#### Exercise
Nothing but an exact copy of the data should be output.

#### Provided records
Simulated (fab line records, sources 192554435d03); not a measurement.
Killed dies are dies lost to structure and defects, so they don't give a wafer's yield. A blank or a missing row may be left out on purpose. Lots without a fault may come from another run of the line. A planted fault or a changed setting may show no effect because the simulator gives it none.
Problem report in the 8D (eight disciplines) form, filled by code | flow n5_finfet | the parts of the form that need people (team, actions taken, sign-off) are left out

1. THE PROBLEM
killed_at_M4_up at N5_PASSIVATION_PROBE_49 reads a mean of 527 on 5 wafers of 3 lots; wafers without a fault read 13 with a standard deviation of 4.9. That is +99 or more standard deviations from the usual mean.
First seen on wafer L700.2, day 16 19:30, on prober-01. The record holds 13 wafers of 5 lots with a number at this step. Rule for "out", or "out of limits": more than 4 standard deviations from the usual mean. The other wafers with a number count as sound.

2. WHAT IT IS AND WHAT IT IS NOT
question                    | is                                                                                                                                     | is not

#### Your response
Simulated (fab line records, sources 192554435d03); not a measurement.
Killed dies are dies lost to structure and defects, so they don't give a wafer's yield. A blank or a missing row may be left out on purpose. Lots without a fault may come from another run of the line. A planted fault or a changed setting may show no effect because the simulator gives it none.
Problem report in the 8D (eight disciplines) form, filled by code | flow n5_finfet | the parts of the form that need people (team, actions taken, sign-off) are left out

1. THE PROBLEM
killed_at_M4_up at N5_PASSIVATION_PROBE_49 reads a mean of 527 on 5 wafers of 3 lots; wafers without a fault read 13 with a standard deviation of 4.9. That is +99 or more standard deviations from the usual mean.
First seen on wafer L700.2, day 16 19:30, on prober-01. The record holds 13 wafers of 5 lots with a number at this step. Rule for "out", or "out of limits": more than 4 standard deviations from the usual mean. The other wafers with a number count as sound.

2. WHAT IT IS AND WHAT IT IS NOT
question                    | is                                                                                                                                     | is not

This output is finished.